**Brief:**
In the listing below, write out exactly each line from the first through the one containing "lot=L565; SFQ_TRILAYER_R5_ETCH_METAL_ETCH_139=rie metal-04".

**Material shown:**
++++++++++++++++++++

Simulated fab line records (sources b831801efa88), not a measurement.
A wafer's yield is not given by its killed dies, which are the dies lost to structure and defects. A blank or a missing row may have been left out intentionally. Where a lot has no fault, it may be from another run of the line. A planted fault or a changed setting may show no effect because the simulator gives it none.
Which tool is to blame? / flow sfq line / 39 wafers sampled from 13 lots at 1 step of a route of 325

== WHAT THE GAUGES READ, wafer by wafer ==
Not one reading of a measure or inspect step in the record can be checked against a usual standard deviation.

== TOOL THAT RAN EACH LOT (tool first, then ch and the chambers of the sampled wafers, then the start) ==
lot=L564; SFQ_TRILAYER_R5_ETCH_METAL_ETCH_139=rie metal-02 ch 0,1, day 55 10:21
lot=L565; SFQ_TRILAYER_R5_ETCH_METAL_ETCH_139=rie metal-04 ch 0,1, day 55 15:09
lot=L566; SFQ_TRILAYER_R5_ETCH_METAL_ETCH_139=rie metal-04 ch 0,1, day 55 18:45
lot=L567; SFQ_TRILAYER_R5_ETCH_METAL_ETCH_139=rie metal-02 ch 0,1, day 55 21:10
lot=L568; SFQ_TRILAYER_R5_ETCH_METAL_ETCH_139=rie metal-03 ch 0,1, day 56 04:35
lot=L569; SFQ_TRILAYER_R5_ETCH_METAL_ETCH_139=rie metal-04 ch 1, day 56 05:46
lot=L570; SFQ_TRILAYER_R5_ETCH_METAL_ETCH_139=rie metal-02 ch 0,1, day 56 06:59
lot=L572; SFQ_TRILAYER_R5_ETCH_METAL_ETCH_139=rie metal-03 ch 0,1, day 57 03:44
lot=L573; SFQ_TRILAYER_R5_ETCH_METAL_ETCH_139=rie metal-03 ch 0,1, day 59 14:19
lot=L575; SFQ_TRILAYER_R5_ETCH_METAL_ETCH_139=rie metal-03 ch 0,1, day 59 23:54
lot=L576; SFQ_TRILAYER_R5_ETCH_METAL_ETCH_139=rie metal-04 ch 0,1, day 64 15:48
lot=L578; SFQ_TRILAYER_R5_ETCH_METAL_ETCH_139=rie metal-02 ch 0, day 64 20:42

++++++++++++++++++++

**Response:**
Simulated fab line records (sources b831801efa88), not a measurement.
A wafer's yield is not given by its killed dies, which are the dies lost to structure and defects. A blank or a missing row may have been left out intentionally. Where a lot has no fault, it may be from another run of the line. A planted fault or a changed setting may show no effect because the simulator gives it none.
Which tool is to blame? / flow sfq line / 39 wafers sampled from 13 lots at 1 step of a route of 325

== WHAT THE GAUGES READ, wafer by wafer ==
Not one reading of a measure or inspect step in the record can be checked against a usual standard deviation.

== TOOL THAT RAN EACH LOT (tool first, then ch and the chambers of the sampled wafers, then the start) ==
lot=L564; SFQ_TRILAYER_R5_ETCH_METAL_ETCH_139=rie metal-02 ch 0,1, day 55 10:21
lot=L565; SFQ_TRILAYER_R5_ETCH_METAL_ETCH_139=rie metal-04 ch 0,1, day 55 15:09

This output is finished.